▶ **Activity**
Go through the lines below and retype each one exactly.

▶ **Extracted material**
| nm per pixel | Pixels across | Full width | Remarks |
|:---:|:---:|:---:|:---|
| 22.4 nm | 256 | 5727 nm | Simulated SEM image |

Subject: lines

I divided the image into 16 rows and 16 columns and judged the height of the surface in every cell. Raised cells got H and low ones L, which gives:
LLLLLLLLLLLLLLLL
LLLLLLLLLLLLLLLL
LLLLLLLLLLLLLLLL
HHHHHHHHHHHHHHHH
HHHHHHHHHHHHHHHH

▶ **Exercise output**
| nm per pixel | Pixels across | Full width | Remarks |
|:---:|:---:|:---:|:---|
| 22.4 nm | 256 | 5727 nm | Simulated SEM image |

Subject: lines

I divided the image into 16 rows and 16 columns and judged the height of the surface in every cell. Raised cells got H and low ones L, which gives:
LLLLLLLLLLLLLLLL
LLLLLLLLLLLLLLLL
LLLLLLLLLLLLLLLL
HHHHHHHHHHHHHHHH
HHHHHHHHHHHHHHHH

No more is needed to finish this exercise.